## WORK INSTRUCTION
Please repeat, unchanged, the lines at the top of the listing below, ending with the one that has "Square cells of".

----------
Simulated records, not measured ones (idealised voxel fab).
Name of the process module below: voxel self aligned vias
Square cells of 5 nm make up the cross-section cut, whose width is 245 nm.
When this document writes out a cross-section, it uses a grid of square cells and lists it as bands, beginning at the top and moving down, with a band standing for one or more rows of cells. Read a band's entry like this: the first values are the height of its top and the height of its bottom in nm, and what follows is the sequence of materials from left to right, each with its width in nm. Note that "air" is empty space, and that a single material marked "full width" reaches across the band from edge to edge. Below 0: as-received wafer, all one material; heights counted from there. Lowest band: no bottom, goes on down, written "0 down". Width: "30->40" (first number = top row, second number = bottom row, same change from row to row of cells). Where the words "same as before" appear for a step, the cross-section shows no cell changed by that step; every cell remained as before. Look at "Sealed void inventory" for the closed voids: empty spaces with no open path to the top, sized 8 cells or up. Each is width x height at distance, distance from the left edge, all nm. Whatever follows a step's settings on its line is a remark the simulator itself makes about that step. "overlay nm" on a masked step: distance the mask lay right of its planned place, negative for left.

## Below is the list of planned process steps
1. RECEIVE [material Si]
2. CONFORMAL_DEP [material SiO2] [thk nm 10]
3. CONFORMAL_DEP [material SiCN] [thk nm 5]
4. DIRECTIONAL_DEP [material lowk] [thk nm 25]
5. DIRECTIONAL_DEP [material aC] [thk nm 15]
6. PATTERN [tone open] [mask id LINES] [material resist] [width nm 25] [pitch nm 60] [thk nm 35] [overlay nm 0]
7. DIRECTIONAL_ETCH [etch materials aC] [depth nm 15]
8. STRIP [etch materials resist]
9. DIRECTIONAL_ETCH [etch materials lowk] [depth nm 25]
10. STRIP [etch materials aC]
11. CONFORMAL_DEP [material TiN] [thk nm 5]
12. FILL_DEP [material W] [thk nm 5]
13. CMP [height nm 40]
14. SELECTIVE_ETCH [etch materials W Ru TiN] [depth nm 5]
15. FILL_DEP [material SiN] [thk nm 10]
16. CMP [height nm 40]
----------

## TASK OUTPUT
Simulated records, not measured ones (idealised voxel fab).
Name of the process module below: voxel self aligned vias
Square cells of 5 nm make up the cross-section cut, whose width is 245 nm.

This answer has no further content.